┌──

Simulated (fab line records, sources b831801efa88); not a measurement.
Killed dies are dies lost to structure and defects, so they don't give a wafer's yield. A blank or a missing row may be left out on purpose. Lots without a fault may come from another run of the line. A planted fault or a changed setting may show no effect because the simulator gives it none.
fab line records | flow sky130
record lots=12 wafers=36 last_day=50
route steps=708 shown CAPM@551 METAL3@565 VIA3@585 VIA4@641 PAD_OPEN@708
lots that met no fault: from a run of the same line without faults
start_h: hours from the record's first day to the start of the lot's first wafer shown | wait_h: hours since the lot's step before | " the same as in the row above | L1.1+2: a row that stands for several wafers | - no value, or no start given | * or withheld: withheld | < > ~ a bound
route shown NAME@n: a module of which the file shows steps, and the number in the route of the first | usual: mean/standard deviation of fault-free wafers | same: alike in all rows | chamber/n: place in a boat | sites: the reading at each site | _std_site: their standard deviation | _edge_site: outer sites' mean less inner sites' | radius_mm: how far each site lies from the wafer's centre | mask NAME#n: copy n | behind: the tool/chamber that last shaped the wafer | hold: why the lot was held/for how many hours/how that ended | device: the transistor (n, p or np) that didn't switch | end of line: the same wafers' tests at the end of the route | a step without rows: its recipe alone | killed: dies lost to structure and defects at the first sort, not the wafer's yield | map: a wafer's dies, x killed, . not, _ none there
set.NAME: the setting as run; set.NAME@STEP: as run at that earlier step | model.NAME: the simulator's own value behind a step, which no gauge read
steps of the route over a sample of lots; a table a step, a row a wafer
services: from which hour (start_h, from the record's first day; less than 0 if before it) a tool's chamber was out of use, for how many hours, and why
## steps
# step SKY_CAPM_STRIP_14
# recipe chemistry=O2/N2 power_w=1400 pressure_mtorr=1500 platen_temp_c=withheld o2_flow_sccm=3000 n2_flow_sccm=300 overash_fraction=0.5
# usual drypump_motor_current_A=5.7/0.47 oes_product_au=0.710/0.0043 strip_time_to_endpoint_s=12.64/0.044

└──

Task item:
Please copy the lines in the records above between the one holding "Killed dies are" and the one holding "record lots=12 wafers=36 last_day=50", inclusive, exactly and with no other line.

Task answer:
Killed dies are dies lost to structure and defects, so they don't give a wafer's yield. A blank or a missing row may be left out on purpose. Lots without a fault may come from another run of the line. A planted fault or a changed setting may show no effect because the simulator gives it none.
fab line records | flow sky130
record lots=12 wafers=36 last_day=50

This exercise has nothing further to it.